■ **WORK ITEM**:
Entries follow. Give back exactly the lines starting at the one containing "L733.4;litho_track-03;0;71.19;8.9;22.84;160.26;89.35" and ending at the one containing "L733.5;litho_track-03;0;71.19;8.9;22.87;160.42;89.31", and no other lines.

%%

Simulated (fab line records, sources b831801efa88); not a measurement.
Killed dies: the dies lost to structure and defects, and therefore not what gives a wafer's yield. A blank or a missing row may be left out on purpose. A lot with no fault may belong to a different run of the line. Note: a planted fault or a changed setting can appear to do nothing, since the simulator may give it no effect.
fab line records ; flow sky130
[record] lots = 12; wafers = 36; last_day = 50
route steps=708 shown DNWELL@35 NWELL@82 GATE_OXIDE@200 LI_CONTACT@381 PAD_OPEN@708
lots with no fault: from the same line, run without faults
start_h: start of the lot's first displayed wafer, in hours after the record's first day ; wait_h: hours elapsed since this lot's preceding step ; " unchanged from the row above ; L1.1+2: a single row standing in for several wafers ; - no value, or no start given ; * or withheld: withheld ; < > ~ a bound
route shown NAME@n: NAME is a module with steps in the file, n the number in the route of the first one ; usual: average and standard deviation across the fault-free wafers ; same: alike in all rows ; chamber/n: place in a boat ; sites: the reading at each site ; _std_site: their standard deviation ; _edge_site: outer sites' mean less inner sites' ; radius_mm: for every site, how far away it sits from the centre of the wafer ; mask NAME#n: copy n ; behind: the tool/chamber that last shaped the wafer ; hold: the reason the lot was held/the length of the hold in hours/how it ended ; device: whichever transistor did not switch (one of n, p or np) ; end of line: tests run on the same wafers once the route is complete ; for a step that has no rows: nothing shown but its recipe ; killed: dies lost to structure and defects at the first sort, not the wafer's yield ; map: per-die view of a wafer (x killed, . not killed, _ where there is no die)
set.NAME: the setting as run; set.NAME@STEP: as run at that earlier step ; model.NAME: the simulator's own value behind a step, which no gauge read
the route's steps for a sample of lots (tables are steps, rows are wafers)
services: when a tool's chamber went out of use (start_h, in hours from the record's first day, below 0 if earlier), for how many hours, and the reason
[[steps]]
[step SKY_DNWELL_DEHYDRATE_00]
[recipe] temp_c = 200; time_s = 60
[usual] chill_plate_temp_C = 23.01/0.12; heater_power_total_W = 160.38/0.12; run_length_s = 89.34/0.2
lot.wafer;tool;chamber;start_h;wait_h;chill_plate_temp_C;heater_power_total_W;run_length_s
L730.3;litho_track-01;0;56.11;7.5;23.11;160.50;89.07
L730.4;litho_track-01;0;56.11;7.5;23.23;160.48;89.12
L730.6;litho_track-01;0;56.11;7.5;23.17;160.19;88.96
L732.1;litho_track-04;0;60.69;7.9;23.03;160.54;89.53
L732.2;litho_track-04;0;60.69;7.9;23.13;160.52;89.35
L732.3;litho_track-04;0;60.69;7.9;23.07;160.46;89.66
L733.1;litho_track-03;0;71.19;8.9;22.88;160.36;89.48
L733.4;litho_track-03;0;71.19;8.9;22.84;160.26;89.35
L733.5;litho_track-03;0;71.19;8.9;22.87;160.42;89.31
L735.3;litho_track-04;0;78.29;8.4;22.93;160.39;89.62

%%

■ **RESPONSE AREA**:
L733.4;litho_track-03;0;71.19;8.9;22.84;160.26;89.35
L733.5;litho_track-03;0;71.19;8.9;22.87;160.42;89.31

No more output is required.